───

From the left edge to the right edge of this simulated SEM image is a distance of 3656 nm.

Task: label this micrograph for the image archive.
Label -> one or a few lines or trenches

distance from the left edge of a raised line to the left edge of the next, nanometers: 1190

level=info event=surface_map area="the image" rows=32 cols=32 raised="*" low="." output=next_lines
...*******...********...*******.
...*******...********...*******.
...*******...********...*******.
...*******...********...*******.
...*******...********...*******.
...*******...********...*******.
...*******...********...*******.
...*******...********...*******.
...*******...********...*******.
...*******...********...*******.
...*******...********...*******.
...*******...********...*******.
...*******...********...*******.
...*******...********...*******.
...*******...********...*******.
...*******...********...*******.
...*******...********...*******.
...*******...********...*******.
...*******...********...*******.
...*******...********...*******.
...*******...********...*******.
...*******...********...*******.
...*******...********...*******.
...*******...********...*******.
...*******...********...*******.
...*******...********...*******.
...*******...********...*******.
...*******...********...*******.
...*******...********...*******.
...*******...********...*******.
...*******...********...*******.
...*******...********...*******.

───

Write out the listing's lines exactly, from its first line through the line that contains "Label -> one or a few lines or trenches", and stop there.

From the left edge to the right edge of this simulated SEM image is a distance of 3656 nm.

Task: label this micrograph for the image archive.
Label -> one or a few lines or trenches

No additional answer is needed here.